--------------------------------

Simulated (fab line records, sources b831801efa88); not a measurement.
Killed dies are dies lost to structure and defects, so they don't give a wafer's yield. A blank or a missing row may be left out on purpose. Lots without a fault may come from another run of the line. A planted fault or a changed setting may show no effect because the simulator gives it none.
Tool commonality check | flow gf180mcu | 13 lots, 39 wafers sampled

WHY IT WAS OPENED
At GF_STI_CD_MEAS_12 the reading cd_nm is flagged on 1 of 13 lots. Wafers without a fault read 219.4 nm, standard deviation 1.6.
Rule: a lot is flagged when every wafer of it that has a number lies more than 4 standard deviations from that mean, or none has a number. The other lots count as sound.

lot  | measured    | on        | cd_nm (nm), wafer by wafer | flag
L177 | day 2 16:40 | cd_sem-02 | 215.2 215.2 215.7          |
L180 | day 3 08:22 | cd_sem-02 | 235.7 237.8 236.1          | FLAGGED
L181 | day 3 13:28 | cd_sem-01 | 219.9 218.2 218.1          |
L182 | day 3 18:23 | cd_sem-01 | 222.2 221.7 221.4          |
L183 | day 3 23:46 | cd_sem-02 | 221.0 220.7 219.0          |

--------------------------------

ACTION ITEM: Print out each record above exactly, with nothing omitted.

WRITTEN REPLY:
Simulated (fab line records, sources b831801efa88); not a measurement.
Killed dies are dies lost to structure and defects, so they don't give a wafer's yield. A blank or a missing row may be left out on purpose. Lots without a fault may come from another run of the line. A planted fault or a changed setting may show no effect because the simulator gives it none.
Tool commonality check | flow gf180mcu | 13 lots, 39 wafers sampled

WHY IT WAS OPENED
At GF_STI_CD_MEAS_12 the reading cd_nm is flagged on 1 of 13 lots. Wafers without a fault read 219.4 nm, standard deviation 1.6.
Rule: a lot is flagged when every wafer of it that has a number lies more than 4 standard deviations from that mean, or none has a number. The other lots count as sound.

lot  | measured    | on        | cd_nm (nm), wafer by wafer | flag
L177 | day 2 16:40 | cd_sem-02 | 215.2 215.2 215.7          |
L180 | day 3 08:22 | cd_sem-02 | 235.7 237.8 236.1          | FLAGGED
L181 | day 3 13:28 | cd_sem-01 | 219.9 218.2 218.1          |
L182 | day 3 18:23 | cd_sem-01 | 222.2 221.7 221.4          |
L183 | day 3 23:46 | cd_sem-02 | 221.0 220.7 219.0          |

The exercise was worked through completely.